● Data to examine:
※ ※ ※

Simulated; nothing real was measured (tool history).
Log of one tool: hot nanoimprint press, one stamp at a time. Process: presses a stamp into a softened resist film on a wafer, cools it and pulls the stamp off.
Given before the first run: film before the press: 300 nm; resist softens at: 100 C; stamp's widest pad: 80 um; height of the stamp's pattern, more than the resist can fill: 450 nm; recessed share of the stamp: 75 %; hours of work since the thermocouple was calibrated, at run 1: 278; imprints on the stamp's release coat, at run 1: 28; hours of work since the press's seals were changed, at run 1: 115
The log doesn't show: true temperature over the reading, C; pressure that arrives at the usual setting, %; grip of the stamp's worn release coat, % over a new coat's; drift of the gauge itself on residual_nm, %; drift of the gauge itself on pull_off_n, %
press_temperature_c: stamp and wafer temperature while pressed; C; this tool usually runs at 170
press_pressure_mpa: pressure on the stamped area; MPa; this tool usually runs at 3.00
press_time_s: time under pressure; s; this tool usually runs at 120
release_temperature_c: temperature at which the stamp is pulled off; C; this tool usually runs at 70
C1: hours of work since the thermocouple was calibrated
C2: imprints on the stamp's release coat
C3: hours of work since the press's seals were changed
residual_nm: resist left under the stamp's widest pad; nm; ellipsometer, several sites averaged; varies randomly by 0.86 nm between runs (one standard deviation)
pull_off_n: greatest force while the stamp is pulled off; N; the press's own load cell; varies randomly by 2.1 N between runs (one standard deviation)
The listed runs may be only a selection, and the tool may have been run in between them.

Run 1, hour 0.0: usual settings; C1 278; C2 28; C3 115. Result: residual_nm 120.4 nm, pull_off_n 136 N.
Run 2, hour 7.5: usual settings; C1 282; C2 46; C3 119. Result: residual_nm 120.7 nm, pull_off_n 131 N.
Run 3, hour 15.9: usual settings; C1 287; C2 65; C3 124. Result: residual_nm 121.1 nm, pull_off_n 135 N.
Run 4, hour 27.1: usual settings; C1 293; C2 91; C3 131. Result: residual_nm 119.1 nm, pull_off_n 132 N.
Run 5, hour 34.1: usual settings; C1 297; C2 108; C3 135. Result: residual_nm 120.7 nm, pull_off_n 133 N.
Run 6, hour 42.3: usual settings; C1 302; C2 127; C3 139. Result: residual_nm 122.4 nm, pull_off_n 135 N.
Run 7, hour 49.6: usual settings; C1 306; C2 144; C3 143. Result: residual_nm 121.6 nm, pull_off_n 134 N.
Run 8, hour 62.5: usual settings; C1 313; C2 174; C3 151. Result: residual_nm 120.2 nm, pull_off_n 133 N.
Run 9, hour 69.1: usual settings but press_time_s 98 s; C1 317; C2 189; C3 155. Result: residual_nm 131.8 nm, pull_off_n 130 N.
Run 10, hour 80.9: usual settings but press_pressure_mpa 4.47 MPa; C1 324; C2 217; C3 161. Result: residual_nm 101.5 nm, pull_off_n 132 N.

※ ※ ※

● Required action: Starting at the first line of the records, print each line exactly, stopping after the line that contains "Log of one tool: hot".

● Reply:
Simulated; nothing real was measured (tool history).
Log of one tool: hot nanoimprint press, one stamp at a time. Process: presses a stamp into a softened resist film on a wafer, cools it and pulls the stamp off.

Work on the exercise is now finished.